##### Study material #####
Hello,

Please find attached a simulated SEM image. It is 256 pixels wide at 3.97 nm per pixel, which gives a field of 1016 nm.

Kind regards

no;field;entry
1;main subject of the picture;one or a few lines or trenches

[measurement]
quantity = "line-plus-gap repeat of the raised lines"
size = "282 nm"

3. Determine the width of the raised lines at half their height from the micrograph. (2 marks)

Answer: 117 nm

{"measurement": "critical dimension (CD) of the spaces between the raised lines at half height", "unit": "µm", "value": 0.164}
#####

=== Work request ===
Up to and including the line with "Answer: 117 nm", reproduce the material above exactly as it appears, starting from its first line.

=== Task output ===
Hello,

Please find attached a simulated SEM image. It is 256 pixels wide at 3.97 nm per pixel, which gives a field of 1016 nm.

Kind regards

no;field;entry
1;main subject of the picture;one or a few lines or trenches

[measurement]
quantity = "line-plus-gap repeat of the raised lines"
size = "282 nm"

3. Determine the width of the raised lines at half their height from the micrograph. (2 marks)

Answer: 117 nm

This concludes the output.